------------------------------
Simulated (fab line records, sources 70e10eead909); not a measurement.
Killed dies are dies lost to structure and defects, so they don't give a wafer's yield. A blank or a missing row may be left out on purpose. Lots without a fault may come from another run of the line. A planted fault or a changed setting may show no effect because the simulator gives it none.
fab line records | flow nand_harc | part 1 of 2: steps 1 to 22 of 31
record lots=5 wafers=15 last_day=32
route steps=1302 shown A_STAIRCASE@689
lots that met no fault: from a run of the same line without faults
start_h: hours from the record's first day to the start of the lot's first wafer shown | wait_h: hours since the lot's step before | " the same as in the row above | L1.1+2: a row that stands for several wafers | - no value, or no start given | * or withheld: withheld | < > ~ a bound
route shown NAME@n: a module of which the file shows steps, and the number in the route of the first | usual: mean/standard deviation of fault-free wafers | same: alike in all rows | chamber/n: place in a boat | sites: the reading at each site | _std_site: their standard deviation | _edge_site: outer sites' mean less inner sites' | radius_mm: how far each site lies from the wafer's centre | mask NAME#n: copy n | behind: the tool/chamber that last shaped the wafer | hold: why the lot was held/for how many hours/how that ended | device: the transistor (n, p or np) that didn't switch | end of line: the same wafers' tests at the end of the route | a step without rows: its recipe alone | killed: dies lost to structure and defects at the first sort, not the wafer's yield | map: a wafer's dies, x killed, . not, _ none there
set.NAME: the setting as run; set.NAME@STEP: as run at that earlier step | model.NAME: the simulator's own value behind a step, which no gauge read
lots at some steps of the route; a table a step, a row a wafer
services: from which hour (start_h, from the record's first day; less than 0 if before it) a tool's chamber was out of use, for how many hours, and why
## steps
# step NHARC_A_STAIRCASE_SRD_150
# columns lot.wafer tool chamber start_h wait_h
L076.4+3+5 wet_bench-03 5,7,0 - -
------------------------------

Transcribe the material exactly, stopping after the "# columns lot.wafer" line.

Simulated (fab line records, sources 70e10eead909); not a measurement.
Killed dies are dies lost to structure and defects, so they don't give a wafer's yield. A blank or a missing row may be left out on purpose. Lots without a fault may come from another run of the line. A planted fault or a changed setting may show no effect because the simulator gives it none.
fab line records | flow nand_harc | part 1 of 2: steps 1 to 22 of 31
record lots=5 wafers=15 last_day=32
route steps=1302 shown A_STAIRCASE@689
lots that met no fault: from a run of the same line without faults
start_h: hours from the record's first day to the start of the lot's first wafer shown | wait_h: hours since the lot's step before | " the same as in the row above | L1.1+2: a row that stands for several wafers | - no value, or no start given | * or withheld: withheld | < > ~ a bound
route shown NAME@n: a module of which the file shows steps, and the number in the route of the first | usual: mean/standard deviation of fault-free wafers | same: alike in all rows | chamber/n: place in a boat | sites: the reading at each site | _std_site: their standard deviation | _edge_site: outer sites' mean less inner sites' | radius_mm: how far each site lies from the wafer's centre | mask NAME#n: copy n | behind: the tool/chamber that last shaped the wafer | hold: why the lot was held/for how many hours/how that ended | device: the transistor (n, p or np) that didn't switch | end of line: the same wafers' tests at the end of the route | a step without rows: its recipe alone | killed: dies lost to structure and defects at the first sort, not the wafer's yield | map: a wafer's dies, x killed, . not, _ none there
set.NAME: the setting as run; set.NAME@STEP: as run at that earlier step | model.NAME: the simulator's own value behind a step, which no gauge read
lots at some steps of the route; a table a step, a row a wafer
services: from which hour (start_h, from the record's first day; less than 0 if before it) a tool's chamber was out of use, for how many hours, and why
## steps
# step NHARC_A_STAIRCASE_SRD_150
# columns lot.wafer tool chamber start_h wait_h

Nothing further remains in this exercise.